※
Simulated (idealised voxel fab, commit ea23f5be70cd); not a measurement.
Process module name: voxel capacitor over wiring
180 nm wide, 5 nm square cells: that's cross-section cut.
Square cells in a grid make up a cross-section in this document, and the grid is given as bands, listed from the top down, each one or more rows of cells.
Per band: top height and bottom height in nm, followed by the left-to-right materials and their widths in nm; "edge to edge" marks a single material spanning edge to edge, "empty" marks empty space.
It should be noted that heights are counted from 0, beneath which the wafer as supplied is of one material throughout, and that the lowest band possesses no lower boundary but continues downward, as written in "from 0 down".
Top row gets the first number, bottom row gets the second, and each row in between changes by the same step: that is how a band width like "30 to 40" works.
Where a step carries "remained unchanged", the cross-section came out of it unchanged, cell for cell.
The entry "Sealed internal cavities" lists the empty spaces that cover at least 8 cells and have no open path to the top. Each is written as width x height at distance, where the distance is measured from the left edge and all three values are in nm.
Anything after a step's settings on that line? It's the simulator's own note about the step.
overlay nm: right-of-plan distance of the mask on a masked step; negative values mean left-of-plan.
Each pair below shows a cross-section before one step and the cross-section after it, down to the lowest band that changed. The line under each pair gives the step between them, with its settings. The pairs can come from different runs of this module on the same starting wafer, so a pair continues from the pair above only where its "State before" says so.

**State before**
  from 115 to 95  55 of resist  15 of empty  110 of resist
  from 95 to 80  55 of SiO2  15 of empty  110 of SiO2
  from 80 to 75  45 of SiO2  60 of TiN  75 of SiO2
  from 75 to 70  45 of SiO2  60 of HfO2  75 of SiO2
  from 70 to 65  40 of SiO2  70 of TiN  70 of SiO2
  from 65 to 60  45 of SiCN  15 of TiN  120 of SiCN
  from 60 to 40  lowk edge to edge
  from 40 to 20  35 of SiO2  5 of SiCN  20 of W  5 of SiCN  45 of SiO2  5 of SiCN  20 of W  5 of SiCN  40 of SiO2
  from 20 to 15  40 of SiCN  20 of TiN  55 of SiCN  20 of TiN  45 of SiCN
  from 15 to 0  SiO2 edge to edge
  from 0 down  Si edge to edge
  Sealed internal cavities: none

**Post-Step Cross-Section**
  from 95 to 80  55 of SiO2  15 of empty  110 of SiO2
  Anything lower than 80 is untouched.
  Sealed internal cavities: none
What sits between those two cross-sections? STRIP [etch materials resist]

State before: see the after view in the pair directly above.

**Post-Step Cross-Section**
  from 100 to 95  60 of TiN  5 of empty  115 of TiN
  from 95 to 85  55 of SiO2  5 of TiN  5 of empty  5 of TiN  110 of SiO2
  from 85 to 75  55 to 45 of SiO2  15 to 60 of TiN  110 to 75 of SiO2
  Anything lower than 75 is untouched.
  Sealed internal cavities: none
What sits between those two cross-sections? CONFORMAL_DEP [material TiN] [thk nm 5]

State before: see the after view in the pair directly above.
※

## [Exercise]
Would you print, exactly as written, every line above from the one holding "values are in nm." through the one holding "from 70 to 65", with both included and no other lines?

## [Response]
The entry "Sealed internal cavities" lists the empty spaces that cover at least 8 cells and have no open path to the top. Each is written as width x height at distance, where the distance is measured from the left edge and all three values are in nm.
Anything after a step's settings on that line? It's the simulator's own note about the step.
overlay nm: right-of-plan distance of the mask on a masked step; negative values mean left-of-plan.
Each pair below shows a cross-section before one step and the cross-section after it, down to the lowest band that changed. The line under each pair gives the step between them, with its settings. The pairs can come from different runs of this module on the same starting wafer, so a pair continues from the pair above only where its "State before" says so.

**State before**
  from 115 to 95  55 of resist  15 of empty  110 of resist
  from 95 to 80  55 of SiO2  15 of empty  110 of SiO2
  from 80 to 75  45 of SiO2  60 of TiN  75 of SiO2
  from 75 to 70  45 of SiO2  60 of HfO2  75 of SiO2
  from 70 to 65  40 of SiO2  70 of TiN  70 of SiO2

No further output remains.